_Required action_.
From top to bottom, reproduce the listing without a single change.

*** Opening of Input data ***

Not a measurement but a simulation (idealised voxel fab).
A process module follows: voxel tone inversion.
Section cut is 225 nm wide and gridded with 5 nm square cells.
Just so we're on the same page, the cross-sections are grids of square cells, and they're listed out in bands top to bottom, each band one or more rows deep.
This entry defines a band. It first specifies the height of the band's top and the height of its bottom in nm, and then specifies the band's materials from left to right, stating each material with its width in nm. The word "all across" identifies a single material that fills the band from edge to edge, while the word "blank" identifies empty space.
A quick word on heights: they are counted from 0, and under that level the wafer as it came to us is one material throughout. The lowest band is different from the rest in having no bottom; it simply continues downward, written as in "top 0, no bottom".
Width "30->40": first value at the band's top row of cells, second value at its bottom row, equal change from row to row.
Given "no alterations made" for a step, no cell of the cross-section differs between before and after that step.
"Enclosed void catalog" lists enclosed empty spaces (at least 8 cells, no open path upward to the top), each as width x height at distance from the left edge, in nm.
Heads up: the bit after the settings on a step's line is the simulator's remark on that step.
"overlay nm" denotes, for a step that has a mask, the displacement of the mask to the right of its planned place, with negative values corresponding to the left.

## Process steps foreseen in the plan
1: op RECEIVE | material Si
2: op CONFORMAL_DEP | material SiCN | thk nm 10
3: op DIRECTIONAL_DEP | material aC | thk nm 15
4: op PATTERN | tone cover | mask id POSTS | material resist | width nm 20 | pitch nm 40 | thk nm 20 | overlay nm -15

*** Close of Input data ***

_Written solution_.
Not a measurement but a simulation (idealised voxel fab).
A process module follows: voxel tone inversion.
Section cut is 225 nm wide and gridded with 5 nm square cells.
Just so we're on the same page, the cross-sections are grids of square cells, and they're listed out in bands top to bottom, each band one or more rows deep.
This entry defines a band. It first specifies the height of the band's top and the height of its bottom in nm, and then specifies the band's materials from left to right, stating each material with its width in nm. The word "all across" identifies a single material that fills the band from edge to edge, while the word "blank" identifies empty space.
A quick word on heights: they are counted from 0, and under that level the wafer as it came to us is one material throughout. The lowest band is different from the rest in having no bottom; it simply continues downward, written as in "top 0, no bottom".
Width "30->40": first value at the band's top row of cells, second value at its bottom row, equal change from row to row.
Given "no alterations made" for a step, no cell of the cross-section differs between before and after that step.
"Enclosed void catalog" lists enclosed empty spaces (at least 8 cells, no open path upward to the top), each as width x height at distance from the left edge, in nm.
Heads up: the bit after the settings on a step's line is the simulator's remark on that step.
"overlay nm" denotes, for a step that has a mask, the displacement of the mask to the right of its planned place, with negative values corresponding to the left.

## Process steps foreseen in the plan
1: op RECEIVE | material Si
2: op CONFORMAL_DEP | material SiCN | thk nm 10
3: op DIRECTIONAL_DEP | material aC | thk nm 15
4: op PATTERN | tone cover | mask id POSTS | material resist | width nm 20 | pitch nm 40 | thk nm 20 | overlay nm -15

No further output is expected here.